-.-.-
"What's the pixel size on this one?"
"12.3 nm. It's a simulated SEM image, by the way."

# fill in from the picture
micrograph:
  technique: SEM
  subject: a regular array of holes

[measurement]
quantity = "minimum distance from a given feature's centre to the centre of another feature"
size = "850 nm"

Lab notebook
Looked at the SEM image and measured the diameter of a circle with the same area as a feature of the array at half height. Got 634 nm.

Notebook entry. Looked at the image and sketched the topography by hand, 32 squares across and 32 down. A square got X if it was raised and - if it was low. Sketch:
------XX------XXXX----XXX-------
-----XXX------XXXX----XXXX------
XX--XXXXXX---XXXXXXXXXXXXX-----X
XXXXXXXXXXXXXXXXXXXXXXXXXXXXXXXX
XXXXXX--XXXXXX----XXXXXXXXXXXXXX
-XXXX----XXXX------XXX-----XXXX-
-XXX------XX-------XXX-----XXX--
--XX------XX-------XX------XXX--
-.-.-

Task item> Output all of the material, please, exactly as it stands.

Task output>
"What's the pixel size on this one?"
"12.3 nm. It's a simulated SEM image, by the way."

# fill in from the picture
micrograph:
  technique: SEM
  subject: a regular array of holes

[measurement]
quantity = "minimum distance from a given feature's centre to the centre of another feature"
size = "850 nm"

Lab notebook
Looked at the SEM image and measured the diameter of a circle with the same area as a feature of the array at half height. Got 634 nm.

Notebook entry. Looked at the image and sketched the topography by hand, 32 squares across and 32 down. A square got X if it was raised and - if it was low. Sketch:
------XX------XXXX----XXX-------
-----XXX------XXXX----XXXX------
XX--XXXXXX---XXXXXXXXXXXXX-----X
XXXXXXXXXXXXXXXXXXXXXXXXXXXXXXXX
XXXXXX--XXXXXX----XXXXXXXXXXXXXX
-XXXX----XXXX------XXX-----XXXX-
-XXX------XX-------XXX-----XXX--
--XX------XX-------XX------XXX--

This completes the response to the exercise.